(Material shown)

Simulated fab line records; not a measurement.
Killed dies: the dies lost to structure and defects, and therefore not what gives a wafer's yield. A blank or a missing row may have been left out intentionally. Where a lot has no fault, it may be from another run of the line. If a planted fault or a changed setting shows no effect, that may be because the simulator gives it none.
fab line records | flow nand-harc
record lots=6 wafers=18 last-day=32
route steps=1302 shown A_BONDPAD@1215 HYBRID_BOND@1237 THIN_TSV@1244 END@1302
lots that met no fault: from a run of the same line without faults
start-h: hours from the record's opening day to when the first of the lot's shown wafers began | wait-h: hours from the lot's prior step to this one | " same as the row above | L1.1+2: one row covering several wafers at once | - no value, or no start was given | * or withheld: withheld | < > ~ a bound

(End Material shown)

== Work instruction ==
Exactly as written above, copy out all the records.

== Exercise result ==
Simulated fab line records; not a measurement.
Killed dies: the dies lost to structure and defects, and therefore not what gives a wafer's yield. A blank or a missing row may have been left out intentionally. Where a lot has no fault, it may be from another run of the line. If a planted fault or a changed setting shows no effect, that may be because the simulator gives it none.
fab line records | flow nand-harc
record lots=6 wafers=18 last-day=32
route steps=1302 shown A_BONDPAD@1215 HYBRID_BOND@1237 THIN_TSV@1244 END@1302
lots that met no fault: from a run of the same line without faults
start-h: hours from the record's opening day to when the first of the lot's shown wafers began | wait-h: hours from the lot's prior step to this one | " same as the row above | L1.1+2: one row covering several wafers at once | - no value, or no start was given | * or withheld: withheld | < > ~ a bound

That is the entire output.